[[ DATA EXTRACT open ]]
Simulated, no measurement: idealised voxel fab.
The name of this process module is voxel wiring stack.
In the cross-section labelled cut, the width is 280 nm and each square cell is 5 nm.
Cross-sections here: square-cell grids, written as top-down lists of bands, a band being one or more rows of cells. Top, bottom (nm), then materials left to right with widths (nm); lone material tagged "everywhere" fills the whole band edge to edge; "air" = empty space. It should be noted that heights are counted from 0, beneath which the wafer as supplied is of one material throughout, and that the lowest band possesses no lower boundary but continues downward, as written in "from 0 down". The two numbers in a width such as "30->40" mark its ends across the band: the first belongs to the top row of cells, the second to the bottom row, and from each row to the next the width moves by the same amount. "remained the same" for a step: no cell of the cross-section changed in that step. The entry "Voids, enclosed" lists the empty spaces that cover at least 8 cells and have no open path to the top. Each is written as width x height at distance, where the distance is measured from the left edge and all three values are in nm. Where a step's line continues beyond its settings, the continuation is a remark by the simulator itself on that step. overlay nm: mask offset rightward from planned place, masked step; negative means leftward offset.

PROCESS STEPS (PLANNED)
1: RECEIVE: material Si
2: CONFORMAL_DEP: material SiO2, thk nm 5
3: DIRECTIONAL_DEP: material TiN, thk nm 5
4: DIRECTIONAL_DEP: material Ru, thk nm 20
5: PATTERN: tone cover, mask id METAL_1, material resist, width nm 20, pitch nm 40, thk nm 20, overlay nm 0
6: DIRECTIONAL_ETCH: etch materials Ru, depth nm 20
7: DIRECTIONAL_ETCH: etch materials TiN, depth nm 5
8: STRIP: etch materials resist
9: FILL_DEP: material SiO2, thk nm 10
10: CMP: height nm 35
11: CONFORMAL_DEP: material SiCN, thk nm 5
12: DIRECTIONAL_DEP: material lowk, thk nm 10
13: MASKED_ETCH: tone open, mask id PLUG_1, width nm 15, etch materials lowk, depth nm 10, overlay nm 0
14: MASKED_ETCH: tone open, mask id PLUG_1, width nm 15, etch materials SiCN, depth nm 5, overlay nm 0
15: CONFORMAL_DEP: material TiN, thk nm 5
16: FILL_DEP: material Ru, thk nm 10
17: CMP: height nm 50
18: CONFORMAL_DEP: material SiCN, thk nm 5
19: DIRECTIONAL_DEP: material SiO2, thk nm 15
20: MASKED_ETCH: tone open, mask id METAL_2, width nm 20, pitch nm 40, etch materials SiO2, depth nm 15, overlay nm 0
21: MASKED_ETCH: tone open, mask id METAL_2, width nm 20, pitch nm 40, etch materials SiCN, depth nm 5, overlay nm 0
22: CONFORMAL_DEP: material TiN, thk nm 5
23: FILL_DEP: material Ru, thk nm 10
[[ DATA EXTRACT closed ]]

Please reproduce the lines from the line with "21: MASKED_ETCH: tone" to the line with "22: CONFORMAL_DEP: material TiN, thk nm 5", both ends included, exactly as they appear above.

RESPONSE:
21: MASKED_ETCH: tone open, mask id METAL_2, width nm 20, pitch nm 40, etch materials SiCN, depth nm 5, overlay nm 0
22: CONFORMAL_DEP: material TiN, thk nm 5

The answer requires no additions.